(Beginning of DATA EXCERPTS)
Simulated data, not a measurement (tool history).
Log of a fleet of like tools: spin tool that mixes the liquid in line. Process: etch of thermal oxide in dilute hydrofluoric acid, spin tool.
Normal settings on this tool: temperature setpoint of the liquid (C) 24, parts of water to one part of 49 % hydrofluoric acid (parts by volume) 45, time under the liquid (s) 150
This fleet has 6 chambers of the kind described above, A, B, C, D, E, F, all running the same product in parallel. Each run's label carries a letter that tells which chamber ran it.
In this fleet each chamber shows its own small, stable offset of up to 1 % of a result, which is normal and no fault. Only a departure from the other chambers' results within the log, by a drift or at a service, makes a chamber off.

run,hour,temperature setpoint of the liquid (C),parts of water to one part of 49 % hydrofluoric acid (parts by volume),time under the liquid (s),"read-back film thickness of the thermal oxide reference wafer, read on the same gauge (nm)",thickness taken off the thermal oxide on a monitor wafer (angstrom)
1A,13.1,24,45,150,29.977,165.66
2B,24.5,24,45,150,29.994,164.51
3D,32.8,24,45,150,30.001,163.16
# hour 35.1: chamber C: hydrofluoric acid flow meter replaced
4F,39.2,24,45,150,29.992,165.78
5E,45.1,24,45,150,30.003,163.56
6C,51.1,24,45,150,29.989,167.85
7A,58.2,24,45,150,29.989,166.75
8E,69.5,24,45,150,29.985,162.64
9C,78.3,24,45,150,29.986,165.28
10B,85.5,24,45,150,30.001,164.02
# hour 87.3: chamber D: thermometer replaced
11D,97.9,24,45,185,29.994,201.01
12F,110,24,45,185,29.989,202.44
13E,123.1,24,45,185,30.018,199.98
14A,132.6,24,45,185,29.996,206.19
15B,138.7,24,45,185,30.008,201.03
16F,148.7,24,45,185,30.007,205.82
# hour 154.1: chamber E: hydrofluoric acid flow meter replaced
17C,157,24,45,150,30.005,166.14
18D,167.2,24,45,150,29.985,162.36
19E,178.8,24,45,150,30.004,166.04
(End of DATA EXCERPTS)

▶ **ASSIGNED TASK**: Please, from the material above, copy only the lines from the line with "3D,32.8,24,45,150,30.001,163.16" up to and including the line with "18D,167.2,24,45,150,29.985,162.36", exactly as written.

▶ **TASK OUTPUT**:
3D,32.8,24,45,150,30.001,163.16
# hour 35.1: chamber C: hydrofluoric acid flow meter replaced
4F,39.2,24,45,150,29.992,165.78
5E,45.1,24,45,150,30.003,163.56
6C,51.1,24,45,150,29.989,167.85
7A,58.2,24,45,150,29.989,166.75
8E,69.5,24,45,150,29.985,162.64
9C,78.3,24,45,150,29.986,165.28
10B,85.5,24,45,150,30.001,164.02
# hour 87.3: chamber D: thermometer replaced
11D,97.9,24,45,185,29.994,201.01
12F,110,24,45,185,29.989,202.44
13E,123.1,24,45,185,30.018,199.98
14A,132.6,24,45,185,29.996,206.19
15B,138.7,24,45,185,30.008,201.03
16F,148.7,24,45,185,30.007,205.82
# hour 154.1: chamber E: hydrofluoric acid flow meter replaced
17C,157,24,45,150,30.005,166.14
18D,167.2,24,45,150,29.985,162.36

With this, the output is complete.